·····

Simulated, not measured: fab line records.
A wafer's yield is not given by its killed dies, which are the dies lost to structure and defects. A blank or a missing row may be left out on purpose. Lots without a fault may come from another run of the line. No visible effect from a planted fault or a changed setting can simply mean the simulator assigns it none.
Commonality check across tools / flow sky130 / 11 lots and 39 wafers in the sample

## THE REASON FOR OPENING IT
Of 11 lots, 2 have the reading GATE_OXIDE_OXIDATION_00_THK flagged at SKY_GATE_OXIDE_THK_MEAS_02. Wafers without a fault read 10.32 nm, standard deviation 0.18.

·····

The full listing should be restated word for word.

• **EXERCISE RESULT**
Simulated, not measured: fab line records.
A wafer's yield is not given by its killed dies, which are the dies lost to structure and defects. A blank or a missing row may be left out on purpose. Lots without a fault may come from another run of the line. No visible effect from a planted fault or a changed setting can simply mean the simulator assigns it none.
Commonality check across tools / flow sky130 / 11 lots and 39 wafers in the sample

## THE REASON FOR OPENING IT
Of 11 lots, 2 have the reading GATE_OXIDE_OXIDATION_00_THK flagged at SKY_GATE_OXIDE_THK_MEAS_02. Wafers without a fault read 10.32 nm, standard deviation 0.18.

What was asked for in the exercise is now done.